···
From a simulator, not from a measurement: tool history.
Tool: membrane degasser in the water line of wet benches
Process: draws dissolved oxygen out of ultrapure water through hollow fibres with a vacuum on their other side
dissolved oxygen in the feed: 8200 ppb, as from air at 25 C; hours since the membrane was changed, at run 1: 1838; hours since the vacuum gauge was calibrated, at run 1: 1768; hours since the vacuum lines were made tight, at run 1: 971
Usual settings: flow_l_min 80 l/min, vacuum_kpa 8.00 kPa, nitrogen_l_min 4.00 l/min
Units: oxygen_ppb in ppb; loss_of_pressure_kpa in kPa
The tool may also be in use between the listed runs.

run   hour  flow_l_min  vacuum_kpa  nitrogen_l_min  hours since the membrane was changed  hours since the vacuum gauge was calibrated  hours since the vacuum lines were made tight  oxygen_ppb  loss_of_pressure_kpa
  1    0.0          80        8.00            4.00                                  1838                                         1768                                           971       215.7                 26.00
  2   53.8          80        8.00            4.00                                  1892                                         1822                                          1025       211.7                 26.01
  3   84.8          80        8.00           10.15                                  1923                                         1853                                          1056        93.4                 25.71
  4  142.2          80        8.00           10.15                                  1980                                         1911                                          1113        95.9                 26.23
···

Task item:
Each record above should be restated word for word.

Exercise output:
From a simulator, not from a measurement: tool history.
Tool: membrane degasser in the water line of wet benches
Process: draws dissolved oxygen out of ultrapure water through hollow fibres with a vacuum on their other side
dissolved oxygen in the feed: 8200 ppb, as from air at 25 C; hours since the membrane was changed, at run 1: 1838; hours since the vacuum gauge was calibrated, at run 1: 1768; hours since the vacuum lines were made tight, at run 1: 971
Usual settings: flow_l_min 80 l/min, vacuum_kpa 8.00 kPa, nitrogen_l_min 4.00 l/min
Units: oxygen_ppb in ppb; loss_of_pressure_kpa in kPa
The tool may also be in use between the listed runs.

run   hour  flow_l_min  vacuum_kpa  nitrogen_l_min  hours since the membrane was changed  hours since the vacuum gauge was calibrated  hours since the vacuum lines were made tight  oxygen_ppb  loss_of_pressure_kpa
  1    0.0          80        8.00            4.00                                  1838                                         1768                                           971       215.7                 26.00
  2   53.8          80        8.00            4.00                                  1892                                         1822                                          1025       211.7                 26.01
  3   84.8          80        8.00           10.15                                  1923                                         1853                                          1056        93.4                 25.71
  4  142.2          80        8.00           10.15                                  1980                                         1911                                          1113        95.9                 26.23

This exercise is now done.